################

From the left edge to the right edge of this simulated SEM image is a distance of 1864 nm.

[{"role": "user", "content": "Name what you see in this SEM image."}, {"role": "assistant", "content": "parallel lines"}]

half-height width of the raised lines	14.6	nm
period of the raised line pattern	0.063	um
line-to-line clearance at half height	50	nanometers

################

• **WORK ITEM**
An exact transcript of all the records is the expected result.

• **RESULT**
From the left edge to the right edge of this simulated SEM image is a distance of 1864 nm.

[{"role": "user", "content": "Name what you see in this SEM image."}, {"role": "assistant", "content": "parallel lines"}]

half-height width of the raised lines	14.6	nm
period of the raised line pattern	0.063	um
line-to-line clearance at half height	50	nanometers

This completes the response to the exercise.